------------------------------------

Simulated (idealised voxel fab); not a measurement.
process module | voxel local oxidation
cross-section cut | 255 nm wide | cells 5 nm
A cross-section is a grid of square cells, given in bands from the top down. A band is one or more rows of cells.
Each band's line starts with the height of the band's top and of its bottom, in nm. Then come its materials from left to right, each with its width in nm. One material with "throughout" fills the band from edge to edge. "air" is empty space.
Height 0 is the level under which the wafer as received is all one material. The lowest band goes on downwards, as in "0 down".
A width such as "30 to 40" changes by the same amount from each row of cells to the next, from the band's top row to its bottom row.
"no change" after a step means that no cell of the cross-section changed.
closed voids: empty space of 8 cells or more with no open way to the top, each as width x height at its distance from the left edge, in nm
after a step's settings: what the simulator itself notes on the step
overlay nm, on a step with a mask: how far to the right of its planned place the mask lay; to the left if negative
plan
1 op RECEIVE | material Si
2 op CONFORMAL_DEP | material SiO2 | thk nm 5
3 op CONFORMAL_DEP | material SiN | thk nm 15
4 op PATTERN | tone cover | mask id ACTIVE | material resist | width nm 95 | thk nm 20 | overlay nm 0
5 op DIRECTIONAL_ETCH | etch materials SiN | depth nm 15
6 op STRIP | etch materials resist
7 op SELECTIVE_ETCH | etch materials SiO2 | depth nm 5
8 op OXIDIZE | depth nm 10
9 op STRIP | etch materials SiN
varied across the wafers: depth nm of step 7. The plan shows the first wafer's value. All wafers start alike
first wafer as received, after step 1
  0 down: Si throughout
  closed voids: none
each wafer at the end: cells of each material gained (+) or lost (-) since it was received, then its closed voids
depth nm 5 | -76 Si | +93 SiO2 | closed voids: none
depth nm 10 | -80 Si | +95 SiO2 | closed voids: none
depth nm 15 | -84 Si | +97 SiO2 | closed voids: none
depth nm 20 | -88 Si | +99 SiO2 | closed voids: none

------------------------------------

Work item
Up to and including the line with "depth nm 5 |", print every line of the material above, starting from its first line, exactly.

Task result
Simulated (idealised voxel fab); not a measurement.
process module | voxel local oxidation
cross-section cut | 255 nm wide | cells 5 nm
A cross-section is a grid of square cells, given in bands from the top down. A band is one or more rows of cells.
Each band's line starts with the height of the band's top and of its bottom, in nm. Then come its materials from left to right, each with its width in nm. One material with "throughout" fills the band from edge to edge. "air" is empty space.
Height 0 is the level under which the wafer as received is all one material. The lowest band goes on downwards, as in "0 down".
A width such as "30 to 40" changes by the same amount from each row of cells to the next, from the band's top row to its bottom row.
"no change" after a step means that no cell of the cross-section changed.
closed voids: empty space of 8 cells or more with no open way to the top, each as width x height at its distance from the left edge, in nm
after a step's settings: what the simulator itself notes on the step
overlay nm, on a step with a mask: how far to the right of its planned place the mask lay; to the left if negative
plan
1 op RECEIVE | material Si
2 op CONFORMAL_DEP | material SiO2 | thk nm 5
3 op CONFORMAL_DEP | material SiN | thk nm 15
4 op PATTERN | tone cover | mask id ACTIVE | material resist | width nm 95 | thk nm 20 | overlay nm 0
5 op DIRECTIONAL_ETCH | etch materials SiN | depth nm 15
6 op STRIP | etch materials resist
7 op SELECTIVE_ETCH | etch materials SiO2 | depth nm 5
8 op OXIDIZE | depth nm 10
9 op STRIP | etch materials SiN
varied across the wafers: depth nm of step 7. The plan shows the first wafer's value. All wafers start alike
first wafer as received, after step 1
  0 down: Si throughout
  closed voids: none
each wafer at the end: cells of each material gained (+) or lost (-) since it was received, then its closed voids
depth nm 5 | -76 Si | +93 SiO2 | closed voids: none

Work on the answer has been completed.